**DATASET RECORDS:**
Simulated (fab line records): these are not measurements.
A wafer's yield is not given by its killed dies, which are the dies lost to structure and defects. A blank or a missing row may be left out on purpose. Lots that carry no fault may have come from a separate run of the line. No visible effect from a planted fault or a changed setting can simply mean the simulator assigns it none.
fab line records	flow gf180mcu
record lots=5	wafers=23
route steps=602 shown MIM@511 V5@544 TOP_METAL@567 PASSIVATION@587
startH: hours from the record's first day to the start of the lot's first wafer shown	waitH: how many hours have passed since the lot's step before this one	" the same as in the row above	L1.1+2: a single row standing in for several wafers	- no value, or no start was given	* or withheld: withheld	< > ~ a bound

**WORK TASK:**
Copy the records word for word.

**SOLUTION:**
Simulated (fab line records): these are not measurements.
A wafer's yield is not given by its killed dies, which are the dies lost to structure and defects. A blank or a missing row may be left out on purpose. Lots that carry no fault may have come from a separate run of the line. No visible effect from a planted fault or a changed setting can simply mean the simulator assigns it none.
fab line records	flow gf180mcu
record lots=5	wafers=23
route steps=602 shown MIM@511 V5@544 TOP_METAL@567 PASSIVATION@587
startH: hours from the record's first day to the start of the lot's first wafer shown	waitH: how many hours have passed since the lot's step before this one	" the same as in the row above	L1.1+2: a single row standing in for several wafers	- no value, or no start was given	* or withheld: withheld	< > ~ a bound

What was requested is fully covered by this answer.